• [Record excerpts]:
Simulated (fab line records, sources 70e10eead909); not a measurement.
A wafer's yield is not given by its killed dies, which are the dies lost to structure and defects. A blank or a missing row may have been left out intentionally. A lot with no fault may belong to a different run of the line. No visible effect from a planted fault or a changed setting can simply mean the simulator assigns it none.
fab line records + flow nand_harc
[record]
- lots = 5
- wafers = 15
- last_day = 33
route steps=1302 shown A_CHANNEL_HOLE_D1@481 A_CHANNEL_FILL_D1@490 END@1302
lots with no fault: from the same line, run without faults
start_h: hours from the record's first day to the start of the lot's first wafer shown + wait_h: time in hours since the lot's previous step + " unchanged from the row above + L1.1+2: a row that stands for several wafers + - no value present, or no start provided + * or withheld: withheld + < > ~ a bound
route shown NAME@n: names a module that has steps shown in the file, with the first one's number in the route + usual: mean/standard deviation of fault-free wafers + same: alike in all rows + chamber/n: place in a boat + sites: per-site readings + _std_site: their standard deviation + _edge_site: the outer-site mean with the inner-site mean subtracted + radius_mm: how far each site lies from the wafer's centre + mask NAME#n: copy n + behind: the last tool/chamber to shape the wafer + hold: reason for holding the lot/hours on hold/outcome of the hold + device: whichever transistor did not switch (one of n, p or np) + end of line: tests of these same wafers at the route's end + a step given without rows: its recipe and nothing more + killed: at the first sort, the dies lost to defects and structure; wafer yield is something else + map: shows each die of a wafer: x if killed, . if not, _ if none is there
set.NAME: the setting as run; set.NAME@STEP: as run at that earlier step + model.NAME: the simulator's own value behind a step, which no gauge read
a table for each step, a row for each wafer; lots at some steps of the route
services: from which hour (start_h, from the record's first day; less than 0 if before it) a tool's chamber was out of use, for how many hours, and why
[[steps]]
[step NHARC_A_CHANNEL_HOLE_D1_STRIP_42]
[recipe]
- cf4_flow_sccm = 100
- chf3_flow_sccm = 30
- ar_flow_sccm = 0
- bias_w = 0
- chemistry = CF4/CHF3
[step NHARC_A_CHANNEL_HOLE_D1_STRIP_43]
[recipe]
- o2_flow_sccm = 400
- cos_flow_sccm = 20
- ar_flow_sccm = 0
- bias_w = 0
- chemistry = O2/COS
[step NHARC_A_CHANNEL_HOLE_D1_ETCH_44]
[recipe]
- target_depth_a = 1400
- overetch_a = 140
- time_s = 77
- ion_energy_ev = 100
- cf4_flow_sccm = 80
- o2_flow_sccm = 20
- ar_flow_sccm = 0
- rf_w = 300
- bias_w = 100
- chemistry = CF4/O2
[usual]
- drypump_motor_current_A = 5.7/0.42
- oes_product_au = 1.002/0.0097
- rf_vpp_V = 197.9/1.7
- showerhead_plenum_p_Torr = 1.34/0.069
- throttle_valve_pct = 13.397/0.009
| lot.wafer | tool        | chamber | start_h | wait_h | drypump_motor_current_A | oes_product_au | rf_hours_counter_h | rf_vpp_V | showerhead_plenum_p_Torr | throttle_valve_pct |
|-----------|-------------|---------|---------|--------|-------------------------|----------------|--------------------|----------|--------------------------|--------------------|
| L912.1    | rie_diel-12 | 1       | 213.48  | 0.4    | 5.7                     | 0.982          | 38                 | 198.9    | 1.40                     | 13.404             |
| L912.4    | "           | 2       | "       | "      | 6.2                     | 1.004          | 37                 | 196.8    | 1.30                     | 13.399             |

• [Requirement]: Verbatim output is expected for the lines from the start of the data to the line in which "lots with no" appears, both included.

• [Response]:
Simulated (fab line records, sources 70e10eead909); not a measurement.
A wafer's yield is not given by its killed dies, which are the dies lost to structure and defects. A blank or a missing row may have been left out intentionally. A lot with no fault may belong to a different run of the line. No visible effect from a planted fault or a changed setting can simply mean the simulator assigns it none.
fab line records + flow nand_harc
[record]
- lots = 5
- wafers = 15
- last_day = 33
route steps=1302 shown A_CHANNEL_HOLE_D1@481 A_CHANNEL_FILL_D1@490 END@1302
lots with no fault: from the same line, run without faults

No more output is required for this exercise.